### Information provided ###

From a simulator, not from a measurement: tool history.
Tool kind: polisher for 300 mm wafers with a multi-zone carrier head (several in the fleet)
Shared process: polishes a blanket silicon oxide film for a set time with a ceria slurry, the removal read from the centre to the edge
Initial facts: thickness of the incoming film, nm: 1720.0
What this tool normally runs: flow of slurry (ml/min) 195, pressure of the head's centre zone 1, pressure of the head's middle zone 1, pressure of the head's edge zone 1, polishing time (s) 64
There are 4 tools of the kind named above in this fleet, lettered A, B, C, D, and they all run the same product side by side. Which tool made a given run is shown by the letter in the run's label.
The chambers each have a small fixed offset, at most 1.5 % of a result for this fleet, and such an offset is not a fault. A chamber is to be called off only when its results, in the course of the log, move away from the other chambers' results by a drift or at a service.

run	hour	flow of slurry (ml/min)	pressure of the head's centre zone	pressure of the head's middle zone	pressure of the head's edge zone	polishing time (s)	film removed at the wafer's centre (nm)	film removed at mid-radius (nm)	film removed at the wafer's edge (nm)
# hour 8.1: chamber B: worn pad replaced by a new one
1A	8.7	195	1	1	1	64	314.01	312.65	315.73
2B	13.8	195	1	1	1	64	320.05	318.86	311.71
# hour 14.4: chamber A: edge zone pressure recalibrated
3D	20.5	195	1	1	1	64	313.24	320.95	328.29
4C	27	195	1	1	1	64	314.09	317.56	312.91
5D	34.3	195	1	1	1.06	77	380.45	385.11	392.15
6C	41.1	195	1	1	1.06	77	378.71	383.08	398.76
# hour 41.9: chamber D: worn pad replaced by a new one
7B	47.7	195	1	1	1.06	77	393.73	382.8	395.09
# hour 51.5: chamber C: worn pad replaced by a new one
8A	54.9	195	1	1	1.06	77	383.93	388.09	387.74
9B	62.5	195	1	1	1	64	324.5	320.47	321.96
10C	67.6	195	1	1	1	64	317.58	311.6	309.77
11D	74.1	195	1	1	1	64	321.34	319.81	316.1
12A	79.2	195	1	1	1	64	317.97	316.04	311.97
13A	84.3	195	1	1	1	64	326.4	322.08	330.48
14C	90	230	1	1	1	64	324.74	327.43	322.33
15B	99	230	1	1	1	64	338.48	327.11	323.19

###

In the material above, find the line containing "Shared process: polishes" and the line containing "There are 4", then write out exactly those two lines and every line between them, and nothing more.

* [Task response]:
Shared process: polishes a blanket silicon oxide film for a set time with a ceria slurry, the removal read from the centre to the edge
Initial facts: thickness of the incoming film, nm: 1720.0
What this tool normally runs: flow of slurry (ml/min) 195, pressure of the head's centre zone 1, pressure of the head's middle zone 1, pressure of the head's edge zone 1, polishing time (s) 64
There are 4 tools of the kind named above in this fleet, lettered A, B, C, D, and they all run the same product side by side. Which tool made a given run is shown by the letter in the run's label.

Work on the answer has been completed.